▶ _RECORDS SHOWN_:
>>>
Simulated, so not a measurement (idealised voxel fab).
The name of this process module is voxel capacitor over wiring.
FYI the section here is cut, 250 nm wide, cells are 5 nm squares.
<<<

▶ _WORK ITEM_:
When you answer, return the records above exactly as they stand.

▶ _RESPONSE AREA_:
Simulated, so not a measurement (idealised voxel fab).
The name of this process module is voxel capacitor over wiring.
FYI the section here is cut, 250 nm wide, cells are 5 nm squares.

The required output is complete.